SUPPLIED ENTRIES:
= = =
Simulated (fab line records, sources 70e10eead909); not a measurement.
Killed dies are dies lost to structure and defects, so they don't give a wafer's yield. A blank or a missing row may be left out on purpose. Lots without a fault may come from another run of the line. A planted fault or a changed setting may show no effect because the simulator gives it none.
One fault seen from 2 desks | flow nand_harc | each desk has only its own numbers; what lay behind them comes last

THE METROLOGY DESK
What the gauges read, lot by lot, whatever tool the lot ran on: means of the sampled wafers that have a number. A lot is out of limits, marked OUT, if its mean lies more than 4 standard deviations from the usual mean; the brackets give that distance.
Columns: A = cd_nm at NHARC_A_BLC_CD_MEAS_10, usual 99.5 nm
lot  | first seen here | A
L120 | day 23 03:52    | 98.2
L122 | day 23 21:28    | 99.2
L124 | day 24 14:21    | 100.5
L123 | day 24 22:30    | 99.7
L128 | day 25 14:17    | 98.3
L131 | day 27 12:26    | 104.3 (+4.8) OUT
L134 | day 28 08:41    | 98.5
= = =

The line above containing "L120 | day 23", the line containing "L131 | day 27", and every line between them are to be transcribed exactly; no other line is wanted.

TASK ANSWER:
L120 | day 23 03:52    | 98.2
L122 | day 23 21:28    | 99.2
L124 | day 24 14:21    | 100.5
L123 | day 24 22:30    | 99.7
L128 | day 25 14:17    | 98.3
L131 | day 27 12:26    | 104.3 (+4.8) OUT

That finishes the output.